Required action | Word for word, restate the records that come after this.

================================

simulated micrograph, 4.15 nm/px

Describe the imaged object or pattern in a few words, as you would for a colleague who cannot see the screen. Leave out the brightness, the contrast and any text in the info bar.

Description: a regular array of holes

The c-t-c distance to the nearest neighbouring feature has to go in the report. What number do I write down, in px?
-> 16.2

================================

Exercise response |
simulated micrograph, 4.15 nm/px

Describe the imaged object or pattern in a few words, as you would for a colleague who cannot see the screen. Leave out the brightness, the contrast and any text in the info bar.

Description: a regular array of holes

The c-t-c distance to the nearest neighbouring feature has to go in the report. What number do I write down, in px?
-> 16.2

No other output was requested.